(DATA EXCERPTS begins)

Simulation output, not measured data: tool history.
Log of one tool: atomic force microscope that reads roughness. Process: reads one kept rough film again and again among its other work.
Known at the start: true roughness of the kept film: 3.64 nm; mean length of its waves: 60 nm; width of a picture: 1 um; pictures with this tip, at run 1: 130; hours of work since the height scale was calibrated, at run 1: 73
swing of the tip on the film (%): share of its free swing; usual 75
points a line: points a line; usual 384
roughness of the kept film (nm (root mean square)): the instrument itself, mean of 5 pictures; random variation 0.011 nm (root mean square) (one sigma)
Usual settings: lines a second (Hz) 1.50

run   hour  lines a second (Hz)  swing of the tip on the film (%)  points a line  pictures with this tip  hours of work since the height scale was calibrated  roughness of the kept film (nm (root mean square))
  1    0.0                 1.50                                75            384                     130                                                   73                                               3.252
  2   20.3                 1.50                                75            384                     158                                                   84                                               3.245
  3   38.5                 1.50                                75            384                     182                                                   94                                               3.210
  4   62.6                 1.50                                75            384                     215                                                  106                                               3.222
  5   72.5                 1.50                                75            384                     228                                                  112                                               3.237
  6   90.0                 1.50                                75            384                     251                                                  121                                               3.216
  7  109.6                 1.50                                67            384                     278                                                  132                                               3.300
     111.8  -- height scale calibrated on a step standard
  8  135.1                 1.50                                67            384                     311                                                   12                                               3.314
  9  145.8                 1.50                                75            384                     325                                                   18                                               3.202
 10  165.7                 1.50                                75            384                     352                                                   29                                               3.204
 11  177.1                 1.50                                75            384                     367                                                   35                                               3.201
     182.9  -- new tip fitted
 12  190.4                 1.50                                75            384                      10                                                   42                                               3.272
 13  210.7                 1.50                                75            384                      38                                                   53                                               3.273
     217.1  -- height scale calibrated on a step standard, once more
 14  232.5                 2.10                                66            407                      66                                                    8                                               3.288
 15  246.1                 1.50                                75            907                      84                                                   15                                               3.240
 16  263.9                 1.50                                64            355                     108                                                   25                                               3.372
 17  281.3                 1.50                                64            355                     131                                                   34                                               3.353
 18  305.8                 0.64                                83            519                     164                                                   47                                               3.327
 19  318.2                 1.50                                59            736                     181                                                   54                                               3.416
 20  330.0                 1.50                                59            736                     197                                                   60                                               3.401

(DATA EXCERPTS ends)

*ACTIVITY*
Set the entries down again exactly, beginning with their first line and ending with the line that contains "Log of one tool: atomic"; omit all other lines.

*RESPONSE*
Simulation output, not measured data: tool history.
Log of one tool: atomic force microscope that reads roughness. Process: reads one kept rough film again and again among its other work.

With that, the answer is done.